» **Work task**
Copy, word for word, each line of the data below from the first through the line containing "R1: thickness taken", and stop there.

» **Supplied material**
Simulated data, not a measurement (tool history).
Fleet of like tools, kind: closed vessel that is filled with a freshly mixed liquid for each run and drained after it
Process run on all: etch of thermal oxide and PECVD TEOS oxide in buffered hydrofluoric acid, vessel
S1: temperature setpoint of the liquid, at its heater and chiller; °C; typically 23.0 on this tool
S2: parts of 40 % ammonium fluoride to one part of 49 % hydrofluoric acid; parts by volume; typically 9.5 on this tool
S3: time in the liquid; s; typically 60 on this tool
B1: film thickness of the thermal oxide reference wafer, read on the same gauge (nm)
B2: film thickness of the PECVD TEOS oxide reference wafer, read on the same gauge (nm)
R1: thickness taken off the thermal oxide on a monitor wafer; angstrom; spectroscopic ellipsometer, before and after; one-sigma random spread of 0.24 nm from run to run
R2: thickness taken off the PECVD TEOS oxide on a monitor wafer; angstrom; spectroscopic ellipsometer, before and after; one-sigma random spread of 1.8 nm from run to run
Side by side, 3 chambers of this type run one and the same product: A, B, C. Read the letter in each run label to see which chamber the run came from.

» **Worked solution**
Simulated data, not a measurement (tool history).
Fleet of like tools, kind: closed vessel that is filled with a freshly mixed liquid for each run and drained after it
Process run on all: etch of thermal oxide and PECVD TEOS oxide in buffered hydrofluoric acid, vessel
S1: temperature setpoint of the liquid, at its heater and chiller; °C; typically 23.0 on this tool
S2: parts of 40 % ammonium fluoride to one part of 49 % hydrofluoric acid; parts by volume; typically 9.5 on this tool
S3: time in the liquid; s; typically 60 on this tool
B1: film thickness of the thermal oxide reference wafer, read on the same gauge (nm)
B2: film thickness of the PECVD TEOS oxide reference wafer, read on the same gauge (nm)
R1: thickness taken off the thermal oxide on a monitor wafer; angstrom; spectroscopic ellipsometer, before and after; one-sigma random spread of 0.24 nm from run to run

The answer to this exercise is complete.